--
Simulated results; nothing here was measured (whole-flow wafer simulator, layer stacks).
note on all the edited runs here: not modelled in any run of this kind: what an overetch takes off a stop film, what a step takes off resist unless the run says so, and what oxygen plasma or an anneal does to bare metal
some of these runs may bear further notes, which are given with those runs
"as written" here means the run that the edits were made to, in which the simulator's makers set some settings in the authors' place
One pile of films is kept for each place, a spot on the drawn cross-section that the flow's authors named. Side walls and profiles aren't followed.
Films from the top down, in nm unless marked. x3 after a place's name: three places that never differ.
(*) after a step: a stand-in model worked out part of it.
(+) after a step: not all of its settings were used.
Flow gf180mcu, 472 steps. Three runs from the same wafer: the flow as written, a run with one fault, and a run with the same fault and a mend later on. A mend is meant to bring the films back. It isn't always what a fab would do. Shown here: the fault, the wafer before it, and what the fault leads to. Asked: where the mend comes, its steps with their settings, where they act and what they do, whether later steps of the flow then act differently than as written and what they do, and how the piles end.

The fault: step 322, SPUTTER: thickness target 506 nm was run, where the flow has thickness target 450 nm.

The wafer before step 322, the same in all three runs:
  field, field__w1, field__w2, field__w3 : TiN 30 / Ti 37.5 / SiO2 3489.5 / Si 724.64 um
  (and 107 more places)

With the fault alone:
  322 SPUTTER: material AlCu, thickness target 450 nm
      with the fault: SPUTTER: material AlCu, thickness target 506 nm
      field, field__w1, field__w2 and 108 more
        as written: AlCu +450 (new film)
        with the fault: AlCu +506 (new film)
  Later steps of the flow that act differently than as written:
--

_REQUIREMENT_. Return the material above in full, word for word.

_TASK RESULT_.
Simulated results; nothing here was measured (whole-flow wafer simulator, layer stacks).
note on all the edited runs here: not modelled in any run of this kind: what an overetch takes off a stop film, what a step takes off resist unless the run says so, and what oxygen plasma or an anneal does to bare metal
some of these runs may bear further notes, which are given with those runs
"as written" here means the run that the edits were made to, in which the simulator's makers set some settings in the authors' place
One pile of films is kept for each place, a spot on the drawn cross-section that the flow's authors named. Side walls and profiles aren't followed.
Films from the top down, in nm unless marked. x3 after a place's name: three places that never differ.
(*) after a step: a stand-in model worked out part of it.
(+) after a step: not all of its settings were used.
Flow gf180mcu, 472 steps. Three runs from the same wafer: the flow as written, a run with one fault, and a run with the same fault and a mend later on. A mend is meant to bring the films back. It isn't always what a fab would do. Shown here: the fault, the wafer before it, and what the fault leads to. Asked: where the mend comes, its steps with their settings, where they act and what they do, whether later steps of the flow then act differently than as written and what they do, and how the piles end.

The fault: step 322, SPUTTER: thickness target 506 nm was run, where the flow has thickness target 450 nm.

The wafer before step 322, the same in all three runs:
  field, field__w1, field__w2, field__w3 : TiN 30 / Ti 37.5 / SiO2 3489.5 / Si 724.64 um
  (and 107 more places)

With the fault alone:
  322 SPUTTER: material AlCu, thickness target 450 nm
      with the fault: SPUTTER: material AlCu, thickness target 506 nm
      field, field__w1, field__w2 and 108 more
        as written: AlCu +450 (new film)
        with the fault: AlCu +506 (new film)
  Later steps of the flow that act differently than as written:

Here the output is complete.